--------------------

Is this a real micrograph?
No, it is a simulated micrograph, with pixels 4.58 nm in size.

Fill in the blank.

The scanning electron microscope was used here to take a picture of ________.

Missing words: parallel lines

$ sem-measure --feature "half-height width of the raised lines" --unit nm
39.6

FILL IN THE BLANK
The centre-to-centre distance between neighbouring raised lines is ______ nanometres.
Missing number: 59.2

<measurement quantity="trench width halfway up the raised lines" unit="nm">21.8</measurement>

--------------------

Beginning at the top of the data, extract each line through the line containing "Missing number: 59.2" and return those lines exactly, with nothing added.

Is this a real micrograph?
No, it is a simulated micrograph, with pixels 4.58 nm in size.

Fill in the blank.

The scanning electron microscope was used here to take a picture of ________.

Missing words: parallel lines

$ sem-measure --feature "half-height width of the raised lines" --unit nm
39.6

FILL IN THE BLANK
The centre-to-centre distance between neighbouring raised lines is ______ nanometres.
Missing number: 59.2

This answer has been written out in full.